ACTION ITEM
Restate word for word the entries below, starting with the line with "1. RECEIVE, material Si" and continuing through the line with "3. DIRECTIONAL_DEP, material W, thk nm 10". Include both of those lines and no others.

◆ ◆ ◆
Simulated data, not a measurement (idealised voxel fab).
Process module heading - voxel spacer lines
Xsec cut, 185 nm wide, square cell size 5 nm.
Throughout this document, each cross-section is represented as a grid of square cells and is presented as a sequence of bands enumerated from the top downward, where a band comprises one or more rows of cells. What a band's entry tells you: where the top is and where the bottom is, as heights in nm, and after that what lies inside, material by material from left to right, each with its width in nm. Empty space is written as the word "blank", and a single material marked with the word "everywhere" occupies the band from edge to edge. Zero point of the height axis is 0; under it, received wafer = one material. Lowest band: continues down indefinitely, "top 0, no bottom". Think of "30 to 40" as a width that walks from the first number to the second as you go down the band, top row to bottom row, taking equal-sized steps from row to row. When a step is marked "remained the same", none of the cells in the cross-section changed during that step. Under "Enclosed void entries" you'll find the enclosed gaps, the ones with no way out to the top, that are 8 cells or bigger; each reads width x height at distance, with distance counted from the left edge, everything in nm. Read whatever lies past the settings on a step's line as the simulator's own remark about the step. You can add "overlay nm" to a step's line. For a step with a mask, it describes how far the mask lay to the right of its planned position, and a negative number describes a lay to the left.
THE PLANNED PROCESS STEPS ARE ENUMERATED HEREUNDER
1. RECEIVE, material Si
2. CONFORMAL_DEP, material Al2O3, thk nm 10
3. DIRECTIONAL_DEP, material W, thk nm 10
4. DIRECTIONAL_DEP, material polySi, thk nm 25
◆ ◆ ◆

ANSWER BOX
1. RECEIVE, material Si
2. CONFORMAL_DEP, material Al2O3, thk nm 10
3. DIRECTIONAL_DEP, material W, thk nm 10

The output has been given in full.